Action item → Print verbatim the opening line of the material and every subsequent line through the one containing "note on this".

================

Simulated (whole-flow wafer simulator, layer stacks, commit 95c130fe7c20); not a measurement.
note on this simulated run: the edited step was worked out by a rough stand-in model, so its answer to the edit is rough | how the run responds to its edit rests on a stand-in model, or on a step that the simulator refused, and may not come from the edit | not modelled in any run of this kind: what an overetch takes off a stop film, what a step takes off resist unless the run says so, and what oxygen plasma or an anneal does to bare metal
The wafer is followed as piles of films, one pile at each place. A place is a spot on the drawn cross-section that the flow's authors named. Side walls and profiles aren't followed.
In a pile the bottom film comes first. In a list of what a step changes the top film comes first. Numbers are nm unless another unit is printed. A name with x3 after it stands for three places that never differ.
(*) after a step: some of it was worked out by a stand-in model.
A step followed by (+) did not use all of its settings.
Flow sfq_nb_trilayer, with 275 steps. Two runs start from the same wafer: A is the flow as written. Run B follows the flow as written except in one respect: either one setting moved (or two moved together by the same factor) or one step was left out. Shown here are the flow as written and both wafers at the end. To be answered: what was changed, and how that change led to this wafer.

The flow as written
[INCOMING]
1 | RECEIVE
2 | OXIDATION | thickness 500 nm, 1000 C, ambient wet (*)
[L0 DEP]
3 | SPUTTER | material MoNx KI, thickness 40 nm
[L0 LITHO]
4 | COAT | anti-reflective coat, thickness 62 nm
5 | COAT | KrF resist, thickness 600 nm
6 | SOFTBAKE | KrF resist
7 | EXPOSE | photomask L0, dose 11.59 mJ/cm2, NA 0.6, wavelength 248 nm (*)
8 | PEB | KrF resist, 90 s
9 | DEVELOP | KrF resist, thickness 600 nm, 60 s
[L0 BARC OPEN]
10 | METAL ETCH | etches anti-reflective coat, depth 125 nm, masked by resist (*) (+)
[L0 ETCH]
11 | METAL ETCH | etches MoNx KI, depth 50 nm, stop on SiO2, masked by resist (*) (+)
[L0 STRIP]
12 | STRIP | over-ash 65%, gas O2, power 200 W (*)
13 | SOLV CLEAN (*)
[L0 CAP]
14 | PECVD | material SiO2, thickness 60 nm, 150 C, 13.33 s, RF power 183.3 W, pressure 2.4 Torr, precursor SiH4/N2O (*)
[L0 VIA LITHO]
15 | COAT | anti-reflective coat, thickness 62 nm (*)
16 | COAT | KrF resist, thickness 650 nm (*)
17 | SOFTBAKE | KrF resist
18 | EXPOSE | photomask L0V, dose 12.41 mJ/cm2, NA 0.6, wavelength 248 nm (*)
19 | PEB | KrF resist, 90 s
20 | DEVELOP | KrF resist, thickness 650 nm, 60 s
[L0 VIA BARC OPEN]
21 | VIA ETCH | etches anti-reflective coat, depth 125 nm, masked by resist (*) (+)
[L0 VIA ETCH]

================

Response →
Simulated (whole-flow wafer simulator, layer stacks, commit 95c130fe7c20); not a measurement.
note on this simulated run: the edited step was worked out by a rough stand-in model, so its answer to the edit is rough | how the run responds to its edit rests on a stand-in model, or on a step that the simulator refused, and may not come from the edit | not modelled in any run of this kind: what an overetch takes off a stop film, what a step takes off resist unless the run says so, and what oxygen plasma or an anneal does to bare metal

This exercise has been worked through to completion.